[[ Provided data open ]]
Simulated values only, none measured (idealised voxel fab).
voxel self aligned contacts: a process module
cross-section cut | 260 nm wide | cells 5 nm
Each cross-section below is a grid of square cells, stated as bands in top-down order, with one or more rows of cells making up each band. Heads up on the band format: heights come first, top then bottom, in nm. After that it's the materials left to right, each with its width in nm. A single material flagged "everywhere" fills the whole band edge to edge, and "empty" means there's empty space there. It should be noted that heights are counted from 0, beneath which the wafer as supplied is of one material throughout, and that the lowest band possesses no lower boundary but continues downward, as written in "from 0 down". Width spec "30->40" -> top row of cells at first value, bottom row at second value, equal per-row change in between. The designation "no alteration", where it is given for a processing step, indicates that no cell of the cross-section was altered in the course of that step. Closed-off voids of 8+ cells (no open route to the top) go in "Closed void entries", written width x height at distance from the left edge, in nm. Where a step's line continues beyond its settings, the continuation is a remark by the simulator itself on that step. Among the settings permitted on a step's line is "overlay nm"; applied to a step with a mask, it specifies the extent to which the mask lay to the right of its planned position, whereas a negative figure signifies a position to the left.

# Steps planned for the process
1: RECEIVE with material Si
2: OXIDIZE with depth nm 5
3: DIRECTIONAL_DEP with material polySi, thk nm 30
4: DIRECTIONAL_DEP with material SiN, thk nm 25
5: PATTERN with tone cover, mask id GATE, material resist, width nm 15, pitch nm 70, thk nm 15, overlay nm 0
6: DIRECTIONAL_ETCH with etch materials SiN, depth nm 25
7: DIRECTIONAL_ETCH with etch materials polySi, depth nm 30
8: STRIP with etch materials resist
[[ Provided data closed ]]

Copy out the entries exactly. Begin at the first line and end with the line that has "cross-section cut | 260 nm wide | cells 5 nm".

Simulated values only, none measured (idealised voxel fab).
voxel self aligned contacts: a process module
cross-section cut | 260 nm wide | cells 5 nm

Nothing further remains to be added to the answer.